Top of RECORDS SHOWN
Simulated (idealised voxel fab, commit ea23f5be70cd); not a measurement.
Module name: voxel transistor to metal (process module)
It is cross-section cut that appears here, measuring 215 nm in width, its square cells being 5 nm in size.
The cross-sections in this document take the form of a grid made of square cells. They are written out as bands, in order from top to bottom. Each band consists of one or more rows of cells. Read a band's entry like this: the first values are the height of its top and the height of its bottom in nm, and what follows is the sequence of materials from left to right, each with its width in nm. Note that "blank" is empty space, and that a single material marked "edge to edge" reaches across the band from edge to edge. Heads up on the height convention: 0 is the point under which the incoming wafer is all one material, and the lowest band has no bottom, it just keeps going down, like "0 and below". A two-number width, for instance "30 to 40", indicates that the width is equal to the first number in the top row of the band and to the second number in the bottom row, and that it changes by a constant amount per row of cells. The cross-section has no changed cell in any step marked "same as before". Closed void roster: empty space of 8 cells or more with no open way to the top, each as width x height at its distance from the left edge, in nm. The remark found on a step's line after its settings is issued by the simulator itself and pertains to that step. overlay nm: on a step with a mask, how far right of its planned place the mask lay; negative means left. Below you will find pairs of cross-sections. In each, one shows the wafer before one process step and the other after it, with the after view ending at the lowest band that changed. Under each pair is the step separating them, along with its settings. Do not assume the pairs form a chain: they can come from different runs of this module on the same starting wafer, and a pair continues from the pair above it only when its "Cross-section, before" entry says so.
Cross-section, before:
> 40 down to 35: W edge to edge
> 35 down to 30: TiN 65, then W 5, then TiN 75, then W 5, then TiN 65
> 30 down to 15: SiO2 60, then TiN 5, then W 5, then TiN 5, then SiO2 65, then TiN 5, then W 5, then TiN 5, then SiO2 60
Bottom of RECORDS SHOWN

WORK ORDER: For this exercise, please output exactly the lines above starting at the line with "W edge to edge" and ending at the line with "then TiN 65", ends included.

PROBLEM SOLUTION:
> 40 down to 35: W edge to edge
> 35 down to 30: TiN 65, then W 5, then TiN 75, then W 5, then TiN 65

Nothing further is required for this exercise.